----------------

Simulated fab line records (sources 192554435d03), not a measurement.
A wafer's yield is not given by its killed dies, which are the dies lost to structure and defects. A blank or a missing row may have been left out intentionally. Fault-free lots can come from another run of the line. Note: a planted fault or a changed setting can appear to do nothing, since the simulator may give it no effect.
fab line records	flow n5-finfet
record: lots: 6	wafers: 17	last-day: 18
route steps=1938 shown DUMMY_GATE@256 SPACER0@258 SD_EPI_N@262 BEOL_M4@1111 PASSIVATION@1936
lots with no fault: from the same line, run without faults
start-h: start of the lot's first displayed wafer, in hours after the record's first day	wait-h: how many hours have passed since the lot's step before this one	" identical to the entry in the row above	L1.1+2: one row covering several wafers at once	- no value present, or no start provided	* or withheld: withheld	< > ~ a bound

----------------

#### Activity
Copy each line of the data exactly, please.

#### Answer section
Simulated fab line records (sources 192554435d03), not a measurement.
A wafer's yield is not given by its killed dies, which are the dies lost to structure and defects. A blank or a missing row may have been left out intentionally. Fault-free lots can come from another run of the line. Note: a planted fault or a changed setting can appear to do nothing, since the simulator may give it no effect.
fab line records	flow n5-finfet
record: lots: 6	wafers: 17	last-day: 18
route steps=1938 shown DUMMY_GATE@256 SPACER0@258 SD_EPI_N@262 BEOL_M4@1111 PASSIVATION@1936
lots with no fault: from the same line, run without faults
start-h: start of the lot's first displayed wafer, in hours after the record's first day	wait-h: how many hours have passed since the lot's step before this one	" identical to the entry in the row above	L1.1+2: one row covering several wafers at once	- no value present, or no start provided	* or withheld: withheld	< > ~ a bound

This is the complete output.